::::
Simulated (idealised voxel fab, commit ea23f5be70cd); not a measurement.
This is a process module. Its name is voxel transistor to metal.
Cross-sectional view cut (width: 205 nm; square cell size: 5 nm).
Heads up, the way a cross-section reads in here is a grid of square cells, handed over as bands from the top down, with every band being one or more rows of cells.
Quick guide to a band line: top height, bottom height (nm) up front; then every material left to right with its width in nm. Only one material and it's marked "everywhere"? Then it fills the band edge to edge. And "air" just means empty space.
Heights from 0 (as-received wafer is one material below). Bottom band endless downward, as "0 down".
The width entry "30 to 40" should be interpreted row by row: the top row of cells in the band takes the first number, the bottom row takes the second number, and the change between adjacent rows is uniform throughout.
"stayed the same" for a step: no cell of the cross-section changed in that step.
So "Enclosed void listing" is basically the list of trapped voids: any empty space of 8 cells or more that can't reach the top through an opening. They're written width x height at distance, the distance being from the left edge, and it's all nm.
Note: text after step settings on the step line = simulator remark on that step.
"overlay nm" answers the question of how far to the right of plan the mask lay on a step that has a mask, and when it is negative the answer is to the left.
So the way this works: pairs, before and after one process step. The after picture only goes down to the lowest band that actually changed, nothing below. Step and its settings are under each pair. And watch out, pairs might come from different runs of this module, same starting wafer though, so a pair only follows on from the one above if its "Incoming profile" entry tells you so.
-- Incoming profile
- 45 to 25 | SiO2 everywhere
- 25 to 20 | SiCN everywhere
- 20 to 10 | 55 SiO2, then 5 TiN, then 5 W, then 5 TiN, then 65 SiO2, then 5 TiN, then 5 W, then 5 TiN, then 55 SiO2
::::

- _Required action_
A word-for-word copy of the full listing is required.

- _Written answer_
Simulated (idealised voxel fab, commit ea23f5be70cd); not a measurement.
This is a process module. Its name is voxel transistor to metal.
Cross-sectional view cut (width: 205 nm; square cell size: 5 nm).
Heads up, the way a cross-section reads in here is a grid of square cells, handed over as bands from the top down, with every band being one or more rows of cells.
Quick guide to a band line: top height, bottom height (nm) up front; then every material left to right with its width in nm. Only one material and it's marked "everywhere"? Then it fills the band edge to edge. And "air" just means empty space.
Heights from 0 (as-received wafer is one material below). Bottom band endless downward, as "0 down".
The width entry "30 to 40" should be interpreted row by row: the top row of cells in the band takes the first number, the bottom row takes the second number, and the change between adjacent rows is uniform throughout.
"stayed the same" for a step: no cell of the cross-section changed in that step.
So "Enclosed void listing" is basically the list of trapped voids: any empty space of 8 cells or more that can't reach the top through an opening. They're written width x height at distance, the distance being from the left edge, and it's all nm.
Note: text after step settings on the step line = simulator remark on that step.
"overlay nm" answers the question of how far to the right of plan the mask lay on a step that has a mask, and when it is negative the answer is to the left.
So the way this works: pairs, before and after one process step. The after picture only goes down to the lowest band that actually changed, nothing below. Step and its settings are under each pair. And watch out, pairs might come from different runs of this module, same starting wafer though, so a pair only follows on from the one above if its "Incoming profile" entry tells you so.
-- Incoming profile
- 45 to 25 | SiO2 everywhere
- 25 to 20 | SiCN everywhere
- 20 to 10 | 55 SiO2, then 5 TiN, then 5 W, then 5 TiN, then 65 SiO2, then 5 TiN, then 5 W, then 5 TiN, then 55 SiO2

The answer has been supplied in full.